- [Exercise] Give the listing again, word for word.

- [Study material]
━━━━

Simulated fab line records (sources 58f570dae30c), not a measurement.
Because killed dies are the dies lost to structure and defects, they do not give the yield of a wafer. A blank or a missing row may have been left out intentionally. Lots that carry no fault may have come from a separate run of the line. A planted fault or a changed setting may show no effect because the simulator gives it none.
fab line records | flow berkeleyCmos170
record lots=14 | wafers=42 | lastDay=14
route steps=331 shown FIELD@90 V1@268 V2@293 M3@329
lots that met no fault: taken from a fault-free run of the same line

━━━━

- [Exercise answer]
Simulated fab line records (sources 58f570dae30c), not a measurement.
Because killed dies are the dies lost to structure and defects, they do not give the yield of a wafer. A blank or a missing row may have been left out intentionally. Lots that carry no fault may have come from a separate run of the line. A planted fault or a changed setting may show no effect because the simulator gives it none.
fab line records | flow berkeleyCmos170
record lots=14 | wafers=42 | lastDay=14
route steps=331 shown FIELD@90 V1@268 V2@293 M3@329
lots that met no fault: taken from a fault-free run of the same line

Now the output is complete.